*** Listed entries
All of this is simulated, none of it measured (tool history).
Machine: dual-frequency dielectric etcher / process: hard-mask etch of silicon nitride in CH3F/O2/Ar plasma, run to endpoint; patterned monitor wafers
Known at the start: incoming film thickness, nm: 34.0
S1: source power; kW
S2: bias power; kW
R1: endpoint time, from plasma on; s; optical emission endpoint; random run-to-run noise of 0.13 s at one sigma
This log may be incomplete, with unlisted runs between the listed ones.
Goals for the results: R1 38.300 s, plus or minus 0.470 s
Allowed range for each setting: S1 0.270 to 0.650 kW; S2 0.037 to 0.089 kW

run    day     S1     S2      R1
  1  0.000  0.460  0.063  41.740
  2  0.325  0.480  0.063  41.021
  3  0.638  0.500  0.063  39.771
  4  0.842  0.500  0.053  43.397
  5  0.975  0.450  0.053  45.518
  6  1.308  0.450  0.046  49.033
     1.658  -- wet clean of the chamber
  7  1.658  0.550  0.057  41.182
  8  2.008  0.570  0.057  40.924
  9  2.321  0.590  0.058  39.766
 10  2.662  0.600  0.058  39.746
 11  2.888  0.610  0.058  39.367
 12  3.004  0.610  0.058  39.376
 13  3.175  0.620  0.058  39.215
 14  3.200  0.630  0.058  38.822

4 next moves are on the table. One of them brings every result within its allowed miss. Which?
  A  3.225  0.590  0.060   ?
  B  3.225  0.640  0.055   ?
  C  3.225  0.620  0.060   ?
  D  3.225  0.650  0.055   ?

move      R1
******

Work task: Your output should be an exact copy of the lines from the top of the listing above to the line with "S2: bias power; kW", both ends included.

Expected answer:
All of this is simulated, none of it measured (tool history).
Machine: dual-frequency dielectric etcher / process: hard-mask etch of silicon nitride in CH3F/O2/Ar plasma, run to endpoint; patterned monitor wafers
Known at the start: incoming film thickness, nm: 34.0
S1: source power; kW
S2: bias power; kW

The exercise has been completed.